Work request: Word for word, copy out the records given below.

Given entries:
------
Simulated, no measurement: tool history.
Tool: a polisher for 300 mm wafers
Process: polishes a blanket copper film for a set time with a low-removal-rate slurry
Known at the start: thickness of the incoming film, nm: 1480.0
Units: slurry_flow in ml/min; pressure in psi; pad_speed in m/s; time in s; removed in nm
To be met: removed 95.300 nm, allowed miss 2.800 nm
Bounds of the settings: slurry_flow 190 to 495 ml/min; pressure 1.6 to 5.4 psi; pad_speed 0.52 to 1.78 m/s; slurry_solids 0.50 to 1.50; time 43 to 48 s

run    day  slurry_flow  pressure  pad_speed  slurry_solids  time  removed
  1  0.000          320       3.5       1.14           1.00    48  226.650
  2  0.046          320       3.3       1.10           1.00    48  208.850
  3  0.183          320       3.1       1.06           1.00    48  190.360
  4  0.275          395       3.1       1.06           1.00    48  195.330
------

Your solution:
Simulated, no measurement: tool history.
Tool: a polisher for 300 mm wafers
Process: polishes a blanket copper film for a set time with a low-removal-rate slurry
Known at the start: thickness of the incoming film, nm: 1480.0
Units: slurry_flow in ml/min; pressure in psi; pad_speed in m/s; time in s; removed in nm
To be met: removed 95.300 nm, allowed miss 2.800 nm
Bounds of the settings: slurry_flow 190 to 495 ml/min; pressure 1.6 to 5.4 psi; pad_speed 0.52 to 1.78 m/s; slurry_solids 0.50 to 1.50; time 43 to 48 s

run    day  slurry_flow  pressure  pad_speed  slurry_solids  time  removed
  1  0.000          320       3.5       1.14           1.00    48  226.650
  2  0.046          320       3.3       1.10           1.00    48  208.850
  3  0.183          320       3.1       1.06           1.00    48  190.360
  4  0.275          395       3.1       1.06           1.00    48  195.330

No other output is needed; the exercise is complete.